____ Information shown
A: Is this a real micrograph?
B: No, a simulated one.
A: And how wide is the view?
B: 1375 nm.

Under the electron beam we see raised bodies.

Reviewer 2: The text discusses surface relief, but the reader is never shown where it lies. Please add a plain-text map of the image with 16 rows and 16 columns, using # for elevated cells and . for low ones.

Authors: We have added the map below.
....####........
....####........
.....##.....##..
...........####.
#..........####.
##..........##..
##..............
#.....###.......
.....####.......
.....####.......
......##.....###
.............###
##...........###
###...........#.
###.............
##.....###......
________

**Work order:** What is needed is an exact copy of all the data above.

**Problem solution:**
A: Is this a real micrograph?
B: No, a simulated one.
A: And how wide is the view?
B: 1375 nm.

Under the electron beam we see raised bodies.

Reviewer 2: The text discusses surface relief, but the reader is never shown where it lies. Please add a plain-text map of the image with 16 rows and 16 columns, using # for elevated cells and . for low ones.

Authors: We have added the map below.
....####........
....####........
.....##.....##..
...........####.
#..........####.
##..........##..
##..............
#.....###.......
.....####.......
.....####.......
......##.....###
.............###
##...........###
###...........#.
###.............
##.....###......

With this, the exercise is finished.